* **WORK TASK**: Having read the records, set them all down exactly as they appear.

○ ○ ○ ○

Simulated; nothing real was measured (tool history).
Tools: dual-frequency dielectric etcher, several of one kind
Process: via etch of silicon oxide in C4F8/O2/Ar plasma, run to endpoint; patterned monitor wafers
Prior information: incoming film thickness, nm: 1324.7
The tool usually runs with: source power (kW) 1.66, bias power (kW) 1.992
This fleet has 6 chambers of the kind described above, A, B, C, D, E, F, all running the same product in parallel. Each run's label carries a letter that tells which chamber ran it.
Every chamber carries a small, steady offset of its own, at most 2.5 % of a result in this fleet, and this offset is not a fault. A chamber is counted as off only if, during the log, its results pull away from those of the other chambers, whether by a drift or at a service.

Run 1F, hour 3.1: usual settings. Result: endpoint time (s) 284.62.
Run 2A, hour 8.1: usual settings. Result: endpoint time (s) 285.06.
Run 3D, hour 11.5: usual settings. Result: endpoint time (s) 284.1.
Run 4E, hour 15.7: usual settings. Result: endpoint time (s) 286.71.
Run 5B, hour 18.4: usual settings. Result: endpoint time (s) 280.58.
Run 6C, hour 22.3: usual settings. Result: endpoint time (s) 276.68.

○ ○ ○ ○

* **WRITTEN SOLUTION**:
Simulated; nothing real was measured (tool history).
Tools: dual-frequency dielectric etcher, several of one kind
Process: via etch of silicon oxide in C4F8/O2/Ar plasma, run to endpoint; patterned monitor wafers
Prior information: incoming film thickness, nm: 1324.7
The tool usually runs with: source power (kW) 1.66, bias power (kW) 1.992
This fleet has 6 chambers of the kind described above, A, B, C, D, E, F, all running the same product in parallel. Each run's label carries a letter that tells which chamber ran it.
Every chamber carries a small, steady offset of its own, at most 2.5 % of a result in this fleet, and this offset is not a fault. A chamber is counted as off only if, during the log, its results pull away from those of the other chambers, whether by a drift or at a service.

Run 1F, hour 3.1: usual settings. Result: endpoint time (s) 284.62.
Run 2A, hour 8.1: usual settings. Result: endpoint time (s) 285.06.
Run 3D, hour 11.5: usual settings. Result: endpoint time (s) 284.1.
Run 4E, hour 15.7: usual settings. Result: endpoint time (s) 286.71.
Run 5B, hour 18.4: usual settings. Result: endpoint time (s) 280.58.
Run 6C, hour 22.3: usual settings. Result: endpoint time (s) 276.68.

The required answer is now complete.